=== WORK TASK ===
Transcribe the records word for word, beginning with the first line and ending with the line that contains "route steps=1302 shown P_BONDPAD@360 END@1302"; include nothing else.

Top of DATASET RECORDS

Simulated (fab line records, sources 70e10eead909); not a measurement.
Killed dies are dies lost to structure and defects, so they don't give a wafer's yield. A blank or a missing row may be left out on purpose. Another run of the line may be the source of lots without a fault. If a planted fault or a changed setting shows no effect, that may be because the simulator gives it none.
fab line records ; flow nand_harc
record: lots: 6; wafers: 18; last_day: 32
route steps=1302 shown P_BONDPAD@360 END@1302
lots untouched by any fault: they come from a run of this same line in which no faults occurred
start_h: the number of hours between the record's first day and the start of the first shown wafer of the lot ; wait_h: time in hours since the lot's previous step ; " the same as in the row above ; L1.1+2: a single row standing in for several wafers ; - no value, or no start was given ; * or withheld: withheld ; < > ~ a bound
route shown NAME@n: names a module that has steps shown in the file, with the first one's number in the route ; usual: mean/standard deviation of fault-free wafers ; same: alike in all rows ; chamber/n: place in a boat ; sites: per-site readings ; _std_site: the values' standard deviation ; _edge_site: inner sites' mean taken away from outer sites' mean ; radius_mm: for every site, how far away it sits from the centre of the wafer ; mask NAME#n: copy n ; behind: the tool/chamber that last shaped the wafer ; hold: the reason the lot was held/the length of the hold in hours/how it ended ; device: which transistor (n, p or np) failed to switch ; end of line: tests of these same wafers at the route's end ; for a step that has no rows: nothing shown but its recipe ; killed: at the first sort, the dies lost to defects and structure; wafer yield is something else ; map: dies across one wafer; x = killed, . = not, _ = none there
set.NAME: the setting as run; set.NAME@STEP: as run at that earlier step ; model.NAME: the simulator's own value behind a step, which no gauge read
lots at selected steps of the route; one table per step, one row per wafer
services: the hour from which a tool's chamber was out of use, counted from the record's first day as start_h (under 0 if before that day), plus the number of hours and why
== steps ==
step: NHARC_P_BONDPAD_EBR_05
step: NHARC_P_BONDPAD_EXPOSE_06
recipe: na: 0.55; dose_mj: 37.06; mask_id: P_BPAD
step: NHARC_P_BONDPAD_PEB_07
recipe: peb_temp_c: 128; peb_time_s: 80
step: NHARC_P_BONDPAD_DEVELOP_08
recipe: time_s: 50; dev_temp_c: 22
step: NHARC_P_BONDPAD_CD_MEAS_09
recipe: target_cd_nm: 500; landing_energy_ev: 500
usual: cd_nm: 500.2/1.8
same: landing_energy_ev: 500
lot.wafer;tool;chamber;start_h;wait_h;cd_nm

Bottom of DATASET RECORDS

=== WRITTEN SOLUTION ===
Simulated (fab line records, sources 70e10eead909); not a measurement.
Killed dies are dies lost to structure and defects, so they don't give a wafer's yield. A blank or a missing row may be left out on purpose. Another run of the line may be the source of lots without a fault. If a planted fault or a changed setting shows no effect, that may be because the simulator gives it none.
fab line records ; flow nand_harc
record: lots: 6; wafers: 18; last_day: 32
route steps=1302 shown P_BONDPAD@360 END@1302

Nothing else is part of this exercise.